[Work item] Set down word for word the lines that begin the entries and run through the line containing "Each setting must". Give nothing further.

[Material shown]
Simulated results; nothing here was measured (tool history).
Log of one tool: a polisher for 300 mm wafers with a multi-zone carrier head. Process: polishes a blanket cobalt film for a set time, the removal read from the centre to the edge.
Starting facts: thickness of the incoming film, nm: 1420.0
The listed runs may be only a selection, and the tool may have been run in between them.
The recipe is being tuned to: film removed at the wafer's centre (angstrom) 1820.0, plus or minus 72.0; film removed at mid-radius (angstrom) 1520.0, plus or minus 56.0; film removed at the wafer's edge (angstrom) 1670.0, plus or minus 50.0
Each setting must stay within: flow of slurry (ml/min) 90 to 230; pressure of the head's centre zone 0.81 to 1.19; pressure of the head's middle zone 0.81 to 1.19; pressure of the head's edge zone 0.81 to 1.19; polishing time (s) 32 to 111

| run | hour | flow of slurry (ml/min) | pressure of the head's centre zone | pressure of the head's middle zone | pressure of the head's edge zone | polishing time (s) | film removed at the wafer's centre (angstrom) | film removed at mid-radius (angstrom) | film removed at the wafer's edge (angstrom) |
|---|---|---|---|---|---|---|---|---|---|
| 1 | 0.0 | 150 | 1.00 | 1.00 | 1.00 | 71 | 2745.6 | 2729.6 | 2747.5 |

[Exercise output]
Simulated results; nothing here was measured (tool history).
Log of one tool: a polisher for 300 mm wafers with a multi-zone carrier head. Process: polishes a blanket cobalt film for a set time, the removal read from the centre to the edge.
Starting facts: thickness of the incoming film, nm: 1420.0
The listed runs may be only a selection, and the tool may have been run in between them.
The recipe is being tuned to: film removed at the wafer's centre (angstrom) 1820.0, plus or minus 72.0; film removed at mid-radius (angstrom) 1520.0, plus or minus 56.0; film removed at the wafer's edge (angstrom) 1670.0, plus or minus 50.0
Each setting must stay within: flow of slurry (ml/min) 90 to 230; pressure of the head's centre zone 0.81 to 1.19; pressure of the head's middle zone 0.81 to 1.19; pressure of the head's edge zone 0.81 to 1.19; polishing time (s) 32 to 111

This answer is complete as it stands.